* TASK ITEM
In the records below, find the line that contains "1. RECEIVE: material Si" and the line that contains "3. DIRECTIONAL_DEP: material SiN, thk nm 15". Set down exactly those lines and every line between them, and nothing more.

*** DATASET RECORDS Section Begins ***

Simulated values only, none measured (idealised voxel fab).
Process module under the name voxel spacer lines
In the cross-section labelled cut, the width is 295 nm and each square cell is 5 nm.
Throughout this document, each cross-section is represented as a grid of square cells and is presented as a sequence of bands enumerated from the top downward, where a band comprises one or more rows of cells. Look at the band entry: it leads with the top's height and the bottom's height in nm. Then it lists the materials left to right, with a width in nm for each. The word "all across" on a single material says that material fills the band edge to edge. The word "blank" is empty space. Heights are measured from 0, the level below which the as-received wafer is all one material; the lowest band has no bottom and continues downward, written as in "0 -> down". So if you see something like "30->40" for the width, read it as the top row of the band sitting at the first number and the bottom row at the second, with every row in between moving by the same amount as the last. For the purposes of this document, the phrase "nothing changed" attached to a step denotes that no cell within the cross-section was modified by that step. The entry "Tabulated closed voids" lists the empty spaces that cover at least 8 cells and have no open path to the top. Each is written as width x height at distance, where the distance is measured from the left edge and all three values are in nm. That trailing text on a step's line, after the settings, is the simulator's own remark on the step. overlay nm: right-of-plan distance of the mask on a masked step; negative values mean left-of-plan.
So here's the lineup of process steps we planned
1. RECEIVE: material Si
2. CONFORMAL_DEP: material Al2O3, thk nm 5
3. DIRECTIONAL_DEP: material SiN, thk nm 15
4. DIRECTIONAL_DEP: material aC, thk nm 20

*** DATASET RECORDS Section Ends ***

* PROBLEM SOLUTION
1. RECEIVE: material Si
2. CONFORMAL_DEP: material Al2O3, thk nm 5
3. DIRECTIONAL_DEP: material SiN, thk nm 15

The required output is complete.